'''
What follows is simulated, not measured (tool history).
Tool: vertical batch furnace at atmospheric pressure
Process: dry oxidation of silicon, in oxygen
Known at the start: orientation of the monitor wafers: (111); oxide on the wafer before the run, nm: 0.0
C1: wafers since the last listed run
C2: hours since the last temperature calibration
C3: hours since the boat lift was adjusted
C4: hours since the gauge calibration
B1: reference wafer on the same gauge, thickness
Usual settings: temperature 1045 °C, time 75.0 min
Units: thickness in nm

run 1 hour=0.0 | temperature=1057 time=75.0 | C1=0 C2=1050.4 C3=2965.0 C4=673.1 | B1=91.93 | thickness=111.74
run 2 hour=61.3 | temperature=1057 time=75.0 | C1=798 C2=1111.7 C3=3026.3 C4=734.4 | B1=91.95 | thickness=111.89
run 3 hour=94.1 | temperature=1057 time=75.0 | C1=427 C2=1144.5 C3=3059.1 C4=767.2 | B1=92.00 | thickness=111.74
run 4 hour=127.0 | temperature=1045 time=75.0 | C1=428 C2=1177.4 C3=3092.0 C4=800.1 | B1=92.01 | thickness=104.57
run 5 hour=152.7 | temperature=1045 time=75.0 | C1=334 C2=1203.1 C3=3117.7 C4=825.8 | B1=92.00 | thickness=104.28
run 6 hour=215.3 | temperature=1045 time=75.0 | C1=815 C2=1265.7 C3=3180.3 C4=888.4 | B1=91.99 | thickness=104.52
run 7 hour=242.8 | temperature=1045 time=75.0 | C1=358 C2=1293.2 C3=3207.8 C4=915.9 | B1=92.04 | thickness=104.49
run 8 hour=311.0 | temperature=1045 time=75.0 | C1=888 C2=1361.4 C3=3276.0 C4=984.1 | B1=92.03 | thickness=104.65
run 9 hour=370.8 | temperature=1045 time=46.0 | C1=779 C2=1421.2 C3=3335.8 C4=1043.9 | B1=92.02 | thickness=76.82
'''

Copy the stretch of the records above that runs from the line with "Units: thickness in nm" through the line with "run 8 hour=311.0". Both end lines belong in the copy, and nothing else does.

* **Problem solution**:
Units: thickness in nm

run 1 hour=0.0 | temperature=1057 time=75.0 | C1=0 C2=1050.4 C3=2965.0 C4=673.1 | B1=91.93 | thickness=111.74
run 2 hour=61.3 | temperature=1057 time=75.0 | C1=798 C2=1111.7 C3=3026.3 C4=734.4 | B1=91.95 | thickness=111.89
run 3 hour=94.1 | temperature=1057 time=75.0 | C1=427 C2=1144.5 C3=3059.1 C4=767.2 | B1=92.00 | thickness=111.74
run 4 hour=127.0 | temperature=1045 time=75.0 | C1=428 C2=1177.4 C3=3092.0 C4=800.1 | B1=92.01 | thickness=104.57
run 5 hour=152.7 | temperature=1045 time=75.0 | C1=334 C2=1203.1 C3=3117.7 C4=825.8 | B1=92.00 | thickness=104.28
run 6 hour=215.3 | temperature=1045 time=75.0 | C1=815 C2=1265.7 C3=3180.3 C4=888.4 | B1=91.99 | thickness=104.52
run 7 hour=242.8 | temperature=1045 time=75.0 | C1=358 C2=1293.2 C3=3207.8 C4=915.9 | B1=92.04 | thickness=104.49
run 8 hour=311.0 | temperature=1045 time=75.0 | C1=888 C2=1361.4 C3=3276.0 C4=984.1 | B1=92.03 | thickness=104.65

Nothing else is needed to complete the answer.